WORK TASK — Write down, unchanged, the entries from the first line through the line holding "Log of one tool: dual-frequency". Include no other line.

•••••

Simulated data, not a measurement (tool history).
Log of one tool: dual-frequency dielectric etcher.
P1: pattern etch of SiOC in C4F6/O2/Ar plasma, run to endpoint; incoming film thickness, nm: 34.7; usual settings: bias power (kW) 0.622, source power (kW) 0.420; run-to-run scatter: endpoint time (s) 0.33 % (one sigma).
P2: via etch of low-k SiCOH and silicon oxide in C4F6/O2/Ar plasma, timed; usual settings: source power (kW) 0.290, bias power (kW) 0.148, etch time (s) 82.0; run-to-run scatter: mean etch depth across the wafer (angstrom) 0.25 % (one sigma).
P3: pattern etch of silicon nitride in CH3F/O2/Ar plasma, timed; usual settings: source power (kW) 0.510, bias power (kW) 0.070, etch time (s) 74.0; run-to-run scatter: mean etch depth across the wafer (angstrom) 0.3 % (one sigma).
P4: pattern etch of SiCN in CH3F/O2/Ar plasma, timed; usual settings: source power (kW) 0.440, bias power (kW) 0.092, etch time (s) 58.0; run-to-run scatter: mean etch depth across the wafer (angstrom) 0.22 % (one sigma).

•••••

ANSWER AREA —
Simulated data, not a measurement (tool history).
Log of one tool: dual-frequency dielectric etcher.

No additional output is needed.